──────────────────────────────

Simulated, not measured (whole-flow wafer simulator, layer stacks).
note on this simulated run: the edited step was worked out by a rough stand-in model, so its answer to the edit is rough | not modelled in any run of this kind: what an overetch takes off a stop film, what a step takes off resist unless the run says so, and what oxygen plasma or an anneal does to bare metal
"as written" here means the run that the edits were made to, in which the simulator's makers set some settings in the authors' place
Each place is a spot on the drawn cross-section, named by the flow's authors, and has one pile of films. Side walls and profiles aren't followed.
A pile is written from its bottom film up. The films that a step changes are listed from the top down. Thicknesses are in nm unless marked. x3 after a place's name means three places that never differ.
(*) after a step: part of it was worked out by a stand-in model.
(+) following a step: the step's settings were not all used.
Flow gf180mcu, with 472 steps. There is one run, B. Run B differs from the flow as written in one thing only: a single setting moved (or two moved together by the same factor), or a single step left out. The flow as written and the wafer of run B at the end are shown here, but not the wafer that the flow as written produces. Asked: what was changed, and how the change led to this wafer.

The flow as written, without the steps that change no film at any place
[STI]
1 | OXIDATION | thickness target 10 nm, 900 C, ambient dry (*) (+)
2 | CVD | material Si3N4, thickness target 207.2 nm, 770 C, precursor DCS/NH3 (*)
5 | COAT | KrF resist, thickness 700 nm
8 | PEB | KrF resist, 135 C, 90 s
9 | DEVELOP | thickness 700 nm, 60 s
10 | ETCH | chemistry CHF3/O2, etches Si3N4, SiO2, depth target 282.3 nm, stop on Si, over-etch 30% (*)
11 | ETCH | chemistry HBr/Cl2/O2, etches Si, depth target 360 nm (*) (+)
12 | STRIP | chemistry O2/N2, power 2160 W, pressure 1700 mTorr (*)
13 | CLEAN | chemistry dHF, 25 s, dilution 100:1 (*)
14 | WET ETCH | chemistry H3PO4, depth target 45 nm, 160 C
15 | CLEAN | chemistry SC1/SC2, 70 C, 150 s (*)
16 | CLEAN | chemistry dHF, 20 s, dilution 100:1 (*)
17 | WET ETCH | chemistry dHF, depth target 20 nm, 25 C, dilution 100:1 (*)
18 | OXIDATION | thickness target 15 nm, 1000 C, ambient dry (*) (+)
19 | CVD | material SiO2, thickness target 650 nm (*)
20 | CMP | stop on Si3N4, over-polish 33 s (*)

──────────────────────────────

» REQUIREMENT:
Each line from the top of the entries above through the line containing "Flow gf180mcu, with" must be transcribed exactly, and no other line may appear.

» WRITTEN SOLUTION:
Simulated, not measured (whole-flow wafer simulator, layer stacks).
note on this simulated run: the edited step was worked out by a rough stand-in model, so its answer to the edit is rough | not modelled in any run of this kind: what an overetch takes off a stop film, what a step takes off resist unless the run says so, and what oxygen plasma or an anneal does to bare metal
"as written" here means the run that the edits were made to, in which the simulator's makers set some settings in the authors' place
Each place is a spot on the drawn cross-section, named by the flow's authors, and has one pile of films. Side walls and profiles aren't followed.
A pile is written from its bottom film up. The films that a step changes are listed from the top down. Thicknesses are in nm unless marked. x3 after a place's name means three places that never differ.
(*) after a step: part of it was worked out by a stand-in model.
(+) following a step: the step's settings were not all used.
Flow gf180mcu, with 472 steps. There is one run, B. Run B differs from the flow as written in one thing only: a single setting moved (or two moved together by the same factor), or a single step left out. The flow as written and the wafer of run B at the end are shown here, but not the wafer that the flow as written produces. Asked: what was changed, and how the change led to this wafer.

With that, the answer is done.